[Brief]
The output should be identical to the entries that follow.

<<<<

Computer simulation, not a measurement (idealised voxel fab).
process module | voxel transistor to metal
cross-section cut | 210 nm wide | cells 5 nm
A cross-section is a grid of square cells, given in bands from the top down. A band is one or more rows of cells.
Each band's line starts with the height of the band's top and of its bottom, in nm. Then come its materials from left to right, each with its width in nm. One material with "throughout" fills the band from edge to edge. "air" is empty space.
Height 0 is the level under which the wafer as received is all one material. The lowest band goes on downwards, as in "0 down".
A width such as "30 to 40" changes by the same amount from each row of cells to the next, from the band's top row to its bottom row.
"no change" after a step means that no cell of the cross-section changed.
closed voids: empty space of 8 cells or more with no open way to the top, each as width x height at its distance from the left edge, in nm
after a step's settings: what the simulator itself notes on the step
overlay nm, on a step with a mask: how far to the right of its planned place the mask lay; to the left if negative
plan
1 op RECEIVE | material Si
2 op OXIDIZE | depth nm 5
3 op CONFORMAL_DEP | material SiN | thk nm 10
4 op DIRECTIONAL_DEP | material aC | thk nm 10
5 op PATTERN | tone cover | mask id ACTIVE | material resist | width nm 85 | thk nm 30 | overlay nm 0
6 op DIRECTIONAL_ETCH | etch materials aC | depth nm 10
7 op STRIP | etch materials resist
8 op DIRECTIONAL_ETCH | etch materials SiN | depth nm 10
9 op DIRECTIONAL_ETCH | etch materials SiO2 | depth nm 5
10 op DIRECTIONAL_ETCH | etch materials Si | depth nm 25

>>>>

[Exercise result]
Computer simulation, not a measurement (idealised voxel fab).
process module | voxel transistor to metal
cross-section cut | 210 nm wide | cells 5 nm
A cross-section is a grid of square cells, given in bands from the top down. A band is one or more rows of cells.
Each band's line starts with the height of the band's top and of its bottom, in nm. Then come its materials from left to right, each with its width in nm. One material with "throughout" fills the band from edge to edge. "air" is empty space.
Height 0 is the level under which the wafer as received is all one material. The lowest band goes on downwards, as in "0 down".
A width such as "30 to 40" changes by the same amount from each row of cells to the next, from the band's top row to its bottom row.
"no change" after a step means that no cell of the cross-section changed.
closed voids: empty space of 8 cells or more with no open way to the top, each as width x height at its distance from the left edge, in nm
after a step's settings: what the simulator itself notes on the step
overlay nm, on a step with a mask: how far to the right of its planned place the mask lay; to the left if negative
plan
1 op RECEIVE | material Si
2 op OXIDIZE | depth nm 5
3 op CONFORMAL_DEP | material SiN | thk nm 10
4 op DIRECTIONAL_DEP | material aC | thk nm 10
5 op PATTERN | tone cover | mask id ACTIVE | material resist | width nm 85 | thk nm 30 | overlay nm 0
6 op DIRECTIONAL_ETCH | etch materials aC | depth nm 10
7 op STRIP | etch materials resist
8 op DIRECTIONAL_ETCH | etch materials SiN | depth nm 10
9 op DIRECTIONAL_ETCH | etch materials SiO2 | depth nm 5
10 op DIRECTIONAL_ETCH | etch materials Si | depth nm 25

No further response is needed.